====================

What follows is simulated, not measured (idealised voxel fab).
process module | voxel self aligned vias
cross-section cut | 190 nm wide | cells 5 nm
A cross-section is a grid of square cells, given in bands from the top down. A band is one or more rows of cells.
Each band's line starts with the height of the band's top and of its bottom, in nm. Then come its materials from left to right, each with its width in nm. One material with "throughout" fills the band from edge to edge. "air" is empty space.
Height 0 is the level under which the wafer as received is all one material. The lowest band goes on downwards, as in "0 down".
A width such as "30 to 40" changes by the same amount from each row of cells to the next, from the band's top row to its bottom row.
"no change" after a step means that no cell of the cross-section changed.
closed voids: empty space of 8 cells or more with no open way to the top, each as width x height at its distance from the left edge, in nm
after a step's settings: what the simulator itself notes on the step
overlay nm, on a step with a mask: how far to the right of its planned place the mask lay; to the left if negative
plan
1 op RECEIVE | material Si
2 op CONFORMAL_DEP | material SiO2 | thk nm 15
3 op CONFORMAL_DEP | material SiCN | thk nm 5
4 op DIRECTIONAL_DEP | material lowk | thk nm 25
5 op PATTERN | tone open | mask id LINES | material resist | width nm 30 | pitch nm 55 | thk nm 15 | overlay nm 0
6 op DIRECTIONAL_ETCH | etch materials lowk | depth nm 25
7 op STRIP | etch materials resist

====================

ACTION ITEM
Everything in the data above should be output exactly as it stands.

RESPONSE BOX
What follows is simulated, not measured (idealised voxel fab).
process module | voxel self aligned vias
cross-section cut | 190 nm wide | cells 5 nm
A cross-section is a grid of square cells, given in bands from the top down. A band is one or more rows of cells.
Each band's line starts with the height of the band's top and of its bottom, in nm. Then come its materials from left to right, each with its width in nm. One material with "throughout" fills the band from edge to edge. "air" is empty space.
Height 0 is the level under which the wafer as received is all one material. The lowest band goes on downwards, as in "0 down".
A width such as "30 to 40" changes by the same amount from each row of cells to the next, from the band's top row to its bottom row.
"no change" after a step means that no cell of the cross-section changed.
closed voids: empty space of 8 cells or more with no open way to the top, each as width x height at its distance from the left edge, in nm
after a step's settings: what the simulator itself notes on the step
overlay nm, on a step with a mask: how far to the right of its planned place the mask lay; to the left if negative
plan
1 op RECEIVE | material Si
2 op CONFORMAL_DEP | material SiO2 | thk nm 15
3 op CONFORMAL_DEP | material SiCN | thk nm 5
4 op DIRECTIONAL_DEP | material lowk | thk nm 25
5 op PATTERN | tone open | mask id LINES | material resist | width nm 30 | pitch nm 55 | thk nm 15 | overlay nm 0
6 op DIRECTIONAL_ETCH | etch materials lowk | depth nm 25
7 op STRIP | etch materials resist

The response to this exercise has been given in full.